*ENTRIES SUPPLIED*
---*---

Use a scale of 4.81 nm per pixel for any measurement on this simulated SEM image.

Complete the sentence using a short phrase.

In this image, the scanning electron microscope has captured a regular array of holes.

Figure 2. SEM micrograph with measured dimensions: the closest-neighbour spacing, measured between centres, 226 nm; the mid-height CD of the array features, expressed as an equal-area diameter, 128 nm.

---*---

*REQUIREMENT*
Each line from the top of the records down to the one with "In this image, the" must be retyped exactly; include both ends and nothing else.

*YOUR RESPONSE*
Use a scale of 4.81 nm per pixel for any measurement on this simulated SEM image.

Complete the sentence using a short phrase.

In this image, the scanning electron microscope has captured a regular array of holes.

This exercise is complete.